> **Records provided**:
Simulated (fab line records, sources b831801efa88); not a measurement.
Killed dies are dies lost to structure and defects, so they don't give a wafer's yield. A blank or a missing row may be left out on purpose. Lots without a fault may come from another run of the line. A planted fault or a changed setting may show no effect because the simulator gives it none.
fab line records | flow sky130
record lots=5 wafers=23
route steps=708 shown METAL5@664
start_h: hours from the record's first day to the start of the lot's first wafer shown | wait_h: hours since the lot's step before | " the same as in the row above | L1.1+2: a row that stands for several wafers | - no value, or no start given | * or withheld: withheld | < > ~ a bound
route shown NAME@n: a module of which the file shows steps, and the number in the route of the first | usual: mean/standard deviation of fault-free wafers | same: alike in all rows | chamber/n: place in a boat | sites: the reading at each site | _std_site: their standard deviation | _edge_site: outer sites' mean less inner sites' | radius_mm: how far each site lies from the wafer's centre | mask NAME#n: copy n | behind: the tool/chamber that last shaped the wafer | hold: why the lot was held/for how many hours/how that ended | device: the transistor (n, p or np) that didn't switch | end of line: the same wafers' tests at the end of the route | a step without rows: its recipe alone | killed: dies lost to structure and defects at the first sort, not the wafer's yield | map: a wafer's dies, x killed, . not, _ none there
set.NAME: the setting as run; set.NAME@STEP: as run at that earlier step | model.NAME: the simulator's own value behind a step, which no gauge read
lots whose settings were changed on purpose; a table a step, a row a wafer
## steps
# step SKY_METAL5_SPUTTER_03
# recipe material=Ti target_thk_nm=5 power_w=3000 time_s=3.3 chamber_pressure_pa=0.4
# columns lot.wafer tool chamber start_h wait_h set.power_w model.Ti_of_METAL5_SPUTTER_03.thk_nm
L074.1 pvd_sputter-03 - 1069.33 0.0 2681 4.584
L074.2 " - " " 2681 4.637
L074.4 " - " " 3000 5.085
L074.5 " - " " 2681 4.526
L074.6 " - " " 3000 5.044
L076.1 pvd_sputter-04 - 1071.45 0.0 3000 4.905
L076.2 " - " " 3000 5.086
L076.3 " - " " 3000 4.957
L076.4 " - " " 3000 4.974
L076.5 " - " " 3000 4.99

> **Work task**: Give back exactly the lines above, from the line containing "fab line records | flow sky130" through the line containing "route shown NAME@n: a", with both end lines and nothing more.

> **Exercise solution**:
fab line records | flow sky130
record lots=5 wafers=23
route steps=708 shown METAL5@664
start_h: hours from the record's first day to the start of the lot's first wafer shown | wait_h: hours since the lot's step before | " the same as in the row above | L1.1+2: a row that stands for several wafers | - no value, or no start given | * or withheld: withheld | < > ~ a bound
route shown NAME@n: a module of which the file shows steps, and the number in the route of the first | usual: mean/standard deviation of fault-free wafers | same: alike in all rows | chamber/n: place in a boat | sites: the reading at each site | _std_site: their standard deviation | _edge_site: outer sites' mean less inner sites' | radius_mm: how far each site lies from the wafer's centre | mask NAME#n: copy n | behind: the tool/chamber that last shaped the wafer | hold: why the lot was held/for how many hours/how that ended | device: the transistor (n, p or np) that didn't switch | end of line: the same wafers' tests at the end of the route | a step without rows: its recipe alone | killed: dies lost to structure and defects at the first sort, not the wafer's yield | map: a wafer's dies, x killed, . not, _ none there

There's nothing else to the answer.